• **BRIEF**
All of the data below should be output exactly as given.

• **RECORD EXCERPTS**
=== Section Start ===

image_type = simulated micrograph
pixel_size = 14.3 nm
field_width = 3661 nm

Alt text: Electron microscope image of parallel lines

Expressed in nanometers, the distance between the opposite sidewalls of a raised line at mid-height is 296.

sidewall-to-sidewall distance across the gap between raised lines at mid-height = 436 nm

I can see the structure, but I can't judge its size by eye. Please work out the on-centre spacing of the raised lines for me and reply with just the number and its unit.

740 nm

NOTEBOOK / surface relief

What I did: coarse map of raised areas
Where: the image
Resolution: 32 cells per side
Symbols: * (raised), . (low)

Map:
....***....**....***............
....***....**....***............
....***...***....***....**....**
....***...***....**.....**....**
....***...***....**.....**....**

=== Section End ===

• **WRITTEN REPLY**
image_type = simulated micrograph
pixel_size = 14.3 nm
field_width = 3661 nm

Alt text: Electron microscope image of parallel lines

Expressed in nanometers, the distance between the opposite sidewalls of a raised line at mid-height is 296.

sidewall-to-sidewall distance across the gap between raised lines at mid-height = 436 nm

I can see the structure, but I can't judge its size by eye. Please work out the on-centre spacing of the raised lines for me and reply with just the number and its unit.

740 nm

NOTEBOOK / surface relief

What I did: coarse map of raised areas
Where: the image
Resolution: 32 cells per side
Symbols: * (raised), . (low)

Map:
....***....**....***............
....***....**....***............
....***...***....***....**....**
....***...***....**.....**....**
....***...***....**.....**....**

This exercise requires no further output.